## PROVIDED RECORDS:
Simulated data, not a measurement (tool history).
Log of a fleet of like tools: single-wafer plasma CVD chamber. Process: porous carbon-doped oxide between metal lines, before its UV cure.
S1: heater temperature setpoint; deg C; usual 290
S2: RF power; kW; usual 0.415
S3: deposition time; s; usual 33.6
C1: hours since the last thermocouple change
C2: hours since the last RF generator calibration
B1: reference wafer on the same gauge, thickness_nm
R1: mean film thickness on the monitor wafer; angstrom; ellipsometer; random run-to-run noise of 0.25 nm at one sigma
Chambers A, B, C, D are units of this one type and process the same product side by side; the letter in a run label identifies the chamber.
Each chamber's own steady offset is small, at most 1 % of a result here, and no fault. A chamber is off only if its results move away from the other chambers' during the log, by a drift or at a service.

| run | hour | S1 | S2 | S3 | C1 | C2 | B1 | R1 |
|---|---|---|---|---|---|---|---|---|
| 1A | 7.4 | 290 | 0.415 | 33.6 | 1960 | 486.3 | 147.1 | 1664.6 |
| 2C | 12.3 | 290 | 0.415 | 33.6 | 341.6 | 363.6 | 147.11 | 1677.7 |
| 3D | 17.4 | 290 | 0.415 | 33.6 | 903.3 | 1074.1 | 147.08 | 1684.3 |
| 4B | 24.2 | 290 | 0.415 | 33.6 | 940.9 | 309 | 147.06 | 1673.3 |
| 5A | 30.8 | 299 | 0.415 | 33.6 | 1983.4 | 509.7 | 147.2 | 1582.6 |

## ACTIVITY:
Retype all of the material exactly as it stands above.

## ANSWER AREA:
Simulated data, not a measurement (tool history).
Log of a fleet of like tools: single-wafer plasma CVD chamber. Process: porous carbon-doped oxide between metal lines, before its UV cure.
S1: heater temperature setpoint; deg C; usual 290
S2: RF power; kW; usual 0.415
S3: deposition time; s; usual 33.6
C1: hours since the last thermocouple change
C2: hours since the last RF generator calibration
B1: reference wafer on the same gauge, thickness_nm
R1: mean film thickness on the monitor wafer; angstrom; ellipsometer; random run-to-run noise of 0.25 nm at one sigma
Chambers A, B, C, D are units of this one type and process the same product side by side; the letter in a run label identifies the chamber.
Each chamber's own steady offset is small, at most 1 % of a result here, and no fault. A chamber is off only if its results move away from the other chambers' during the log, by a drift or at a service.

| run | hour | S1 | S2 | S3 | C1 | C2 | B1 | R1 |
|---|---|---|---|---|---|---|---|---|
| 1A | 7.4 | 290 | 0.415 | 33.6 | 1960 | 486.3 | 147.1 | 1664.6 |
| 2C | 12.3 | 290 | 0.415 | 33.6 | 341.6 | 363.6 | 147.11 | 1677.7 |
| 3D | 17.4 | 290 | 0.415 | 33.6 | 903.3 | 1074.1 | 147.08 | 1684.3 |
| 4B | 24.2 | 290 | 0.415 | 33.6 | 940.9 | 309 | 147.06 | 1673.3 |
| 5A | 30.8 | 299 | 0.415 | 33.6 | 1983.4 | 509.7 | 147.2 | 1582.6 |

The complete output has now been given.